BEGIN

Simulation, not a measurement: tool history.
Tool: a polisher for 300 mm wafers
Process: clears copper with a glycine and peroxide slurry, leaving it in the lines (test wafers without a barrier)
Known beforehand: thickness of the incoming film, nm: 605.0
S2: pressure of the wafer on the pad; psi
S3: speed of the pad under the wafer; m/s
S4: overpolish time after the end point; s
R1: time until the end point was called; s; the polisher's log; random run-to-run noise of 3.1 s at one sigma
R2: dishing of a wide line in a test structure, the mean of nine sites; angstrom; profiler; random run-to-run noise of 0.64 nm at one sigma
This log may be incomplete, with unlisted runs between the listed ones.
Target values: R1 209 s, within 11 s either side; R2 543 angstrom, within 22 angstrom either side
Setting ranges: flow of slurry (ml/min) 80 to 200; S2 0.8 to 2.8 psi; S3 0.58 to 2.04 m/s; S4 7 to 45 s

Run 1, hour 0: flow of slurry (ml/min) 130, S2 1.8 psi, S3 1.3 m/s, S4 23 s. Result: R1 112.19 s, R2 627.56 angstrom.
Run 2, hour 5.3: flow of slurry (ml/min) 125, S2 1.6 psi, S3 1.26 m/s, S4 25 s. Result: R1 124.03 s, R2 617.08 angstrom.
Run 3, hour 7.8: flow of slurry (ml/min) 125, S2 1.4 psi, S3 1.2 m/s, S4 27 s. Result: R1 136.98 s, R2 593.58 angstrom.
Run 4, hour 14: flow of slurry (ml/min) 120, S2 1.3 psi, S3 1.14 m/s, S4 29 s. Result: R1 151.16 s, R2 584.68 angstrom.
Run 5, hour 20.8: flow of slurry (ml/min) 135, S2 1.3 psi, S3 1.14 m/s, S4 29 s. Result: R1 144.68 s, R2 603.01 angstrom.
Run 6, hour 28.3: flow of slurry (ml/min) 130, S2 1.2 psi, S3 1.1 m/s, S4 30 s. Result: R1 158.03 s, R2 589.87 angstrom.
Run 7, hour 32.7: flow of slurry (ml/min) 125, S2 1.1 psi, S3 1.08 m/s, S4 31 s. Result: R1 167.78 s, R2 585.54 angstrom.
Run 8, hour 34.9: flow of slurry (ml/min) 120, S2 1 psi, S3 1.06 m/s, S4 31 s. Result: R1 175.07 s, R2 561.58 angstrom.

END

[WORK ITEM]:
Transcribe, please, every line from the first line of the listing above through the line with "S4: overpolish time after the end point; s". Keep both ends and nothing else.

[TASK RESPONSE]:
Simulation, not a measurement: tool history.
Tool: a polisher for 300 mm wafers
Process: clears copper with a glycine and peroxide slurry, leaving it in the lines (test wafers without a barrier)
Known beforehand: thickness of the incoming film, nm: 605.0
S2: pressure of the wafer on the pad; psi
S3: speed of the pad under the wafer; m/s
S4: overpolish time after the end point; s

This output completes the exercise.